*Record extracts*:
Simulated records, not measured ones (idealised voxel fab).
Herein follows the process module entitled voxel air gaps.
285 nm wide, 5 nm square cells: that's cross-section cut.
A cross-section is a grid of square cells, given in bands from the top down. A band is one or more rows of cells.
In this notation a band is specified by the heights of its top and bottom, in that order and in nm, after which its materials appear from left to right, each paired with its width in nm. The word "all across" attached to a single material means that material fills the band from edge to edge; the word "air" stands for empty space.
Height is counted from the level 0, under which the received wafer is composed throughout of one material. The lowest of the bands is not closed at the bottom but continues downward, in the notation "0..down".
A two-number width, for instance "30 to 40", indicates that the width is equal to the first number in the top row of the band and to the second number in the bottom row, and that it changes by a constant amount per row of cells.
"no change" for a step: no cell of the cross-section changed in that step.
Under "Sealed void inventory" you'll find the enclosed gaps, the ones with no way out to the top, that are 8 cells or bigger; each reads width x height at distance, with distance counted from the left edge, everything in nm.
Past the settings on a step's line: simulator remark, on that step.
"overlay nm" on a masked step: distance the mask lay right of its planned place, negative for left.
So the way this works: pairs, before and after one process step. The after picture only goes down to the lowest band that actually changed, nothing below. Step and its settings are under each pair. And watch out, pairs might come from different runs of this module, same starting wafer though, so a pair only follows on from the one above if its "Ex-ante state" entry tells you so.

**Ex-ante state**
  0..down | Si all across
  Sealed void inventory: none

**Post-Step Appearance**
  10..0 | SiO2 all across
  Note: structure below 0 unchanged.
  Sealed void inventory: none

*Assignment*: Quote the records above exactly, from the first line through the line containing "everything in nm.", and nothing more.

*Worked solution*:
Simulated records, not measured ones (idealised voxel fab).
Herein follows the process module entitled voxel air gaps.
285 nm wide, 5 nm square cells: that's cross-section cut.
A cross-section is a grid of square cells, given in bands from the top down. A band is one or more rows of cells.
In this notation a band is specified by the heights of its top and bottom, in that order and in nm, after which its materials appear from left to right, each paired with its width in nm. The word "all across" attached to a single material means that material fills the band from edge to edge; the word "air" stands for empty space.
Height is counted from the level 0, under which the received wafer is composed throughout of one material. The lowest of the bands is not closed at the bottom but continues downward, in the notation "0..down".
A two-number width, for instance "30 to 40", indicates that the width is equal to the first number in the top row of the band and to the second number in the bottom row, and that it changes by a constant amount per row of cells.
"no change" for a step: no cell of the cross-section changed in that step.
Under "Sealed void inventory" you'll find the enclosed gaps, the ones with no way out to the top, that are 8 cells or bigger; each reads width x height at distance, with distance counted from the left edge, everything in nm.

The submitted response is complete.